| ASSIGNED TASK |
Copy exactly, please, each line of the data below until the line that contains "[INFO] starting measurements" has been copied, beginning at the top.

| STORED DATA |
*-*-*

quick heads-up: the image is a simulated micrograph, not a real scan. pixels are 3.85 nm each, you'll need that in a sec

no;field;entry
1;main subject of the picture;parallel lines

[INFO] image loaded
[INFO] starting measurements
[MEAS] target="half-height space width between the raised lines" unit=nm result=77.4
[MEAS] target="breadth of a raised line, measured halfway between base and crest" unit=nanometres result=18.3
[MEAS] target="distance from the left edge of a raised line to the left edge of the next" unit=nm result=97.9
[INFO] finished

*-*-*

| RESPONSE |
quick heads-up: the image is a simulated micrograph, not a real scan. pixels are 3.85 nm each, you'll need that in a sec

no;field;entry
1;main subject of the picture;parallel lines

[INFO] image loaded
[INFO] starting measurements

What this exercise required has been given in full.